-- Provided records follows --

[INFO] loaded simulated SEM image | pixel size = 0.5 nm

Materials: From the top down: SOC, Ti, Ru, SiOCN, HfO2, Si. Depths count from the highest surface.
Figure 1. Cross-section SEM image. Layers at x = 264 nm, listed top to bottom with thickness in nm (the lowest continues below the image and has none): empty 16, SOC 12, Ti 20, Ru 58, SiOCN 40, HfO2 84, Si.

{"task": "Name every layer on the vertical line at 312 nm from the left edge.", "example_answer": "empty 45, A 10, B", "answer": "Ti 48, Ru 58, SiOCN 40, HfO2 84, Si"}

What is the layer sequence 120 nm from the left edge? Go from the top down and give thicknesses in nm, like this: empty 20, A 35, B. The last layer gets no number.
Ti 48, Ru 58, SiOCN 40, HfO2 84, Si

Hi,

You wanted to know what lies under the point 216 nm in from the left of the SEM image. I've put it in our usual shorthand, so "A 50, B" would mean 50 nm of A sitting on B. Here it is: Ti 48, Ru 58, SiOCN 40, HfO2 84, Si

-- Provided records concluded --

*Exercise*: What you should output is every line of the records above, from the first through the line containing "Figure 1. Cross-section", unchanged.

*Written answer*:
[INFO] loaded simulated SEM image | pixel size = 0.5 nm

Materials: From the top down: SOC, Ti, Ru, SiOCN, HfO2, Si. Depths count from the highest surface.
Figure 1. Cross-section SEM image. Layers at x = 264 nm, listed top to bottom with thickness in nm (the lowest continues below the image and has none): empty 16, SOC 12, Ti 20, Ru 58, SiOCN 40, HfO2 84, Si.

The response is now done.